WORK INSTRUCTION>
Stop at the line containing "The width of": every line of the listing from the first up to that one must be set down exactly.

RECORDS PROVIDED>
# # # # # # #
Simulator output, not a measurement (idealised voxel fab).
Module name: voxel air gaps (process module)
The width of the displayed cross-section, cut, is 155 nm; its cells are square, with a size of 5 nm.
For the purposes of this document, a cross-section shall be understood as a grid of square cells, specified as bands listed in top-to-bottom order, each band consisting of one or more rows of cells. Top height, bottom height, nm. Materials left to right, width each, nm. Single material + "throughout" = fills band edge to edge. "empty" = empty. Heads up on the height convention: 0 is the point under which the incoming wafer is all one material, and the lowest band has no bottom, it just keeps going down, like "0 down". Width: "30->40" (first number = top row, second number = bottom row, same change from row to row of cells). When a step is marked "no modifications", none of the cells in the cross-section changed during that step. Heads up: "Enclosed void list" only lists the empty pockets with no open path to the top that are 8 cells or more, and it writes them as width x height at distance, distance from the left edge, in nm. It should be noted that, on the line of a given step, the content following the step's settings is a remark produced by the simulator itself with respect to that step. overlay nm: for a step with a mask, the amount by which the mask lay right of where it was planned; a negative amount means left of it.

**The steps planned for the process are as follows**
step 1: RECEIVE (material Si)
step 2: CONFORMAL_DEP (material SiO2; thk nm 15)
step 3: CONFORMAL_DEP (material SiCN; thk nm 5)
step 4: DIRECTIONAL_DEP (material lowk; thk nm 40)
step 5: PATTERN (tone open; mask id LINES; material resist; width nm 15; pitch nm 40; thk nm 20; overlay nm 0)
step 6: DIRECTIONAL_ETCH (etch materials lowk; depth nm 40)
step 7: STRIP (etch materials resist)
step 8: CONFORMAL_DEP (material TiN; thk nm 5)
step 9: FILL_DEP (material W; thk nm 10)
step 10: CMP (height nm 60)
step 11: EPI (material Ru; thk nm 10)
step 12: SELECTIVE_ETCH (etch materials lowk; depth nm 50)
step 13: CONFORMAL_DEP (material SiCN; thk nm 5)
# # # # # # #

RESULT>
Simulator output, not a measurement (idealised voxel fab).
Module name: voxel air gaps (process module)
The width of the displayed cross-section, cut, is 155 nm; its cells are square, with a size of 5 nm.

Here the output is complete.